=== Work order ===
Set down, character for character, everything in the records below from the line holding "A wafer's yield" down to the line holding "Means of the sampled wafers that have a number, per", and no other line.

=== Record extracts ===
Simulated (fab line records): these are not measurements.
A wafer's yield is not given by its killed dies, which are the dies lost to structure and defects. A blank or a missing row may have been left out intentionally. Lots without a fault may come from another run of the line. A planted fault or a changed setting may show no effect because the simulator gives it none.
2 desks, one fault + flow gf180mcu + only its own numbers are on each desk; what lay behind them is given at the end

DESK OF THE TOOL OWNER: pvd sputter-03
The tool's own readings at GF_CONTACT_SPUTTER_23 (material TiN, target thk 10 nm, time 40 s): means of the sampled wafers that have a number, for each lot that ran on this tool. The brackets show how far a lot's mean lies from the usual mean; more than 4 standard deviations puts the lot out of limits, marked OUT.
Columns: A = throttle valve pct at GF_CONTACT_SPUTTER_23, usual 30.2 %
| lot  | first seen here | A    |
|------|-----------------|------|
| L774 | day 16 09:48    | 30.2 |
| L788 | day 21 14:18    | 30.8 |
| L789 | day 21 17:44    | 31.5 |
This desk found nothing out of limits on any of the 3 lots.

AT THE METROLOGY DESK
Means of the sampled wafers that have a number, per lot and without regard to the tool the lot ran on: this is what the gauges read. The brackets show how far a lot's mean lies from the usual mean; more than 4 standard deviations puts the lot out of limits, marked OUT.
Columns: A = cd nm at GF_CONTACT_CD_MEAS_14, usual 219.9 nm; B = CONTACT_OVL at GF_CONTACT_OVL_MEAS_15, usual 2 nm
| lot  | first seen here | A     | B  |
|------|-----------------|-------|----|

=== Exercise response ===
A wafer's yield is not given by its killed dies, which are the dies lost to structure and defects. A blank or a missing row may have been left out intentionally. Lots without a fault may come from another run of the line. A planted fault or a changed setting may show no effect because the simulator gives it none.
2 desks, one fault + flow gf180mcu + only its own numbers are on each desk; what lay behind them is given at the end

DESK OF THE TOOL OWNER: pvd sputter-03
The tool's own readings at GF_CONTACT_SPUTTER_23 (material TiN, target thk 10 nm, time 40 s): means of the sampled wafers that have a number, for each lot that ran on this tool. The brackets show how far a lot's mean lies from the usual mean; more than 4 standard deviations puts the lot out of limits, marked OUT.
Columns: A = throttle valve pct at GF_CONTACT_SPUTTER_23, usual 30.2 %
| lot  | first seen here | A    |
|------|-----------------|------|
| L774 | day 16 09:48    | 30.2 |
| L788 | day 21 14:18    | 30.8 |
| L789 | day 21 17:44    | 31.5 |
This desk found nothing out of limits on any of the 3 lots.

AT THE METROLOGY DESK
Means of the sampled wafers that have a number, per lot and without regard to the tool the lot ran on: this is what the gauges read. The brackets show how far a lot's mean lies from the usual mean; more than 4 standard deviations puts the lot out of limits, marked OUT.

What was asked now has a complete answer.